== EXTRACTED ENTRIES
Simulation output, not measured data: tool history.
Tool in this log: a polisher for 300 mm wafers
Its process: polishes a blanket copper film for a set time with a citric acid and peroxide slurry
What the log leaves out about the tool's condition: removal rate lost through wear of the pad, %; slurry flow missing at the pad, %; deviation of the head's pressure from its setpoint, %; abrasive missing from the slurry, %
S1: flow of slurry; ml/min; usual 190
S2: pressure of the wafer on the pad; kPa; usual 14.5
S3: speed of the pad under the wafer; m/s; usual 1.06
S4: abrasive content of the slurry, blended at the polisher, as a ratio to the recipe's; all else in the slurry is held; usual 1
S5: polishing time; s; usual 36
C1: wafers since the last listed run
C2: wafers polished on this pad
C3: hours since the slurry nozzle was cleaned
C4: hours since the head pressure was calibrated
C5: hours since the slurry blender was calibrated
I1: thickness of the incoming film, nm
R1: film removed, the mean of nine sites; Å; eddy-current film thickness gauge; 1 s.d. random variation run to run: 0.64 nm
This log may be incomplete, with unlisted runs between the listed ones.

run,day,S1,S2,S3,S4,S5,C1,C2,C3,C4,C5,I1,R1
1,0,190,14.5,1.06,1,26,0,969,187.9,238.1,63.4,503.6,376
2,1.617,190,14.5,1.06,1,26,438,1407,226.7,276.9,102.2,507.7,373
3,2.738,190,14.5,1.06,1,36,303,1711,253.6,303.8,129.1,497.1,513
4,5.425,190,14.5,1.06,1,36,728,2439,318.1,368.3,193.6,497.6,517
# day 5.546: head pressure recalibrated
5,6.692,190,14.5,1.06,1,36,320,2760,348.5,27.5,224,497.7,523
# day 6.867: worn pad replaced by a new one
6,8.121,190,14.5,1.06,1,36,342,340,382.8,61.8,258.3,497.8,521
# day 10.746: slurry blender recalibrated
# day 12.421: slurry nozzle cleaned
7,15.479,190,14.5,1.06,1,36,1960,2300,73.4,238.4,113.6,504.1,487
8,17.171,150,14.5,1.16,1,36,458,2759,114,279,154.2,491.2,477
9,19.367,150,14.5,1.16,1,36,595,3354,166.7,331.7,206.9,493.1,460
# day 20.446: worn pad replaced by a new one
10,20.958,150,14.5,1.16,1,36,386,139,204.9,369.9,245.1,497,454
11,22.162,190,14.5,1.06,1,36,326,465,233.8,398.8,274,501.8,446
====

*WORK ORDER*: Return nothing but the lines from the start of the listing above through the line containing "Its process: polishes", exactly as given.

*WRITTEN REPLY*:
Simulation output, not measured data: tool history.
Tool in this log: a polisher for 300 mm wafers
Its process: polishes a blanket copper film for a set time with a citric acid and peroxide slurry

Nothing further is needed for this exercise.